* Input data *
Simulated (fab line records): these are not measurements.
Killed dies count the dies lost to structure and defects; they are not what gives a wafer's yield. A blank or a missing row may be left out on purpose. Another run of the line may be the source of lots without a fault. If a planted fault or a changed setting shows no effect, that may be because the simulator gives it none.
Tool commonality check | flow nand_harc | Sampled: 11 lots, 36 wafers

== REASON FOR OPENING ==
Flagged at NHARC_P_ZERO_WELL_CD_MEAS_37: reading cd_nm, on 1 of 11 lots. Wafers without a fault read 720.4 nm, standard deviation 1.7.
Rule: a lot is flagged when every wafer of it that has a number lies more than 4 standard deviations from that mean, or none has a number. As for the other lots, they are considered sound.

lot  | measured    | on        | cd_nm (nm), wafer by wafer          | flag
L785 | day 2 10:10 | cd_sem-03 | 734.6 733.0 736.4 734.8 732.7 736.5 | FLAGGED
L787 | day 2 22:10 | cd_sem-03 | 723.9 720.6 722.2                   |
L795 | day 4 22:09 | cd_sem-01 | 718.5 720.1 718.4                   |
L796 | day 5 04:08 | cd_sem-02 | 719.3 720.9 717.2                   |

* Work order *
Each record shown above must be reproduced exactly.

* Task answer *
Simulated (fab line records): these are not measurements.
Killed dies count the dies lost to structure and defects; they are not what gives a wafer's yield. A blank or a missing row may be left out on purpose. Another run of the line may be the source of lots without a fault. If a planted fault or a changed setting shows no effect, that may be because the simulator gives it none.
Tool commonality check | flow nand_harc | Sampled: 11 lots, 36 wafers

== REASON FOR OPENING ==
Flagged at NHARC_P_ZERO_WELL_CD_MEAS_37: reading cd_nm, on 1 of 11 lots. Wafers without a fault read 720.4 nm, standard deviation 1.7.
Rule: a lot is flagged when every wafer of it that has a number lies more than 4 standard deviations from that mean, or none has a number. As for the other lots, they are considered sound.

lot  | measured    | on        | cd_nm (nm), wafer by wafer          | flag
L785 | day 2 10:10 | cd_sem-03 | 734.6 733.0 736.4 734.8 732.7 736.5 | FLAGGED
L787 | day 2 22:10 | cd_sem-03 | 723.9 720.6 722.2                   |
L795 | day 4 22:09 | cd_sem-01 | 718.5 720.1 718.4                   |
L796 | day 5 04:08 | cd_sem-02 | 719.3 720.9 717.2                   |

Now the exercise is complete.